- Brief
Up to and including the line that contains "2,DIRECTIONAL_DEP,material SiO2,thk nm 25", return every line from the start of the data, unchanged.

- Data
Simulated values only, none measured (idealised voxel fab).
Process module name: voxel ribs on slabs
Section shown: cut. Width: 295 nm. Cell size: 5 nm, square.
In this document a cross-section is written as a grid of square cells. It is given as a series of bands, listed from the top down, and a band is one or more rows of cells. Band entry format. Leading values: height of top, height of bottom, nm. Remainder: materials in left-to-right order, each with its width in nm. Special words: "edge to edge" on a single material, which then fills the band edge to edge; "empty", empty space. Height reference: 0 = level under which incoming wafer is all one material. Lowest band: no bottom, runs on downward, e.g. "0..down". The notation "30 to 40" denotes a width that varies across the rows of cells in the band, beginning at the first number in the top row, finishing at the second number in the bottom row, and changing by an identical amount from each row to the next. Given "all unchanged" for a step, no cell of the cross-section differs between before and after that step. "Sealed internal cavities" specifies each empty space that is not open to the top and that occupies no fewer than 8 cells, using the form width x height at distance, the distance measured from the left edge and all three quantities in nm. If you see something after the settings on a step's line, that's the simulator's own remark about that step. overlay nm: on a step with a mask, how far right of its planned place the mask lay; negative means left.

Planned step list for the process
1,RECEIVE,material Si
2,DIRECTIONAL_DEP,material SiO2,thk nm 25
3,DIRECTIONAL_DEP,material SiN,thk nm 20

- Exercise result
Simulated values only, none measured (idealised voxel fab).
Process module name: voxel ribs on slabs
Section shown: cut. Width: 295 nm. Cell size: 5 nm, square.
In this document a cross-section is written as a grid of square cells. It is given as a series of bands, listed from the top down, and a band is one or more rows of cells. Band entry format. Leading values: height of top, height of bottom, nm. Remainder: materials in left-to-right order, each with its width in nm. Special words: "edge to edge" on a single material, which then fills the band edge to edge; "empty", empty space. Height reference: 0 = level under which incoming wafer is all one material. Lowest band: no bottom, runs on downward, e.g. "0..down". The notation "30 to 40" denotes a width that varies across the rows of cells in the band, beginning at the first number in the top row, finishing at the second number in the bottom row, and changing by an identical amount from each row to the next. Given "all unchanged" for a step, no cell of the cross-section differs between before and after that step. "Sealed internal cavities" specifies each empty space that is not open to the top and that occupies no fewer than 8 cells, using the form width x height at distance, the distance measured from the left edge and all three quantities in nm. If you see something after the settings on a step's line, that's the simulator's own remark about that step. overlay nm: on a step with a mask, how far right of its planned place the mask lay; negative means left.

Planned step list for the process
1,RECEIVE,material Si
2,DIRECTIONAL_DEP,material SiO2,thk nm 25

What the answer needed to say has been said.